> _PROVIDED RECORDS_
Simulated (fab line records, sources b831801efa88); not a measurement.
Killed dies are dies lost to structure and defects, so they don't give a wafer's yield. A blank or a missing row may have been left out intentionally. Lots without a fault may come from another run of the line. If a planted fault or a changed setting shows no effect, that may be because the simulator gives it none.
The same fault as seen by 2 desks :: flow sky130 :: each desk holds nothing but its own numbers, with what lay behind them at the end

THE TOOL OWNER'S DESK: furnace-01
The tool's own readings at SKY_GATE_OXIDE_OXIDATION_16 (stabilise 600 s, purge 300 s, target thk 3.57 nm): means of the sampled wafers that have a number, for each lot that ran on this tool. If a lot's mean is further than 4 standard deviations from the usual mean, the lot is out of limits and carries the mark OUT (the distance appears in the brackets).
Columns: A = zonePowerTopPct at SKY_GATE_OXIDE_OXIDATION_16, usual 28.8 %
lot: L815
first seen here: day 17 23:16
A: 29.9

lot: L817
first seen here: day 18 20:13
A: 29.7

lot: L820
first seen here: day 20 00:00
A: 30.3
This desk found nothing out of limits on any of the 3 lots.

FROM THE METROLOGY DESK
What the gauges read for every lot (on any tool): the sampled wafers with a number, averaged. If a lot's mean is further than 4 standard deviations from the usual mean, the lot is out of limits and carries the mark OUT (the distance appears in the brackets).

> _WORK INSTRUCTION_
Would you copy, word for word, only the lines from the start of the listing to the one that contains "THE TOOL OWNER'S DESK: furnace-01", both included?

> _EXPECTED ANSWER_
Simulated (fab line records, sources b831801efa88); not a measurement.
Killed dies are dies lost to structure and defects, so they don't give a wafer's yield. A blank or a missing row may have been left out intentionally. Lots without a fault may come from another run of the line. If a planted fault or a changed setting shows no effect, that may be because the simulator gives it none.
The same fault as seen by 2 desks :: flow sky130 :: each desk holds nothing but its own numbers, with what lay behind them at the end

THE TOOL OWNER'S DESK: furnace-01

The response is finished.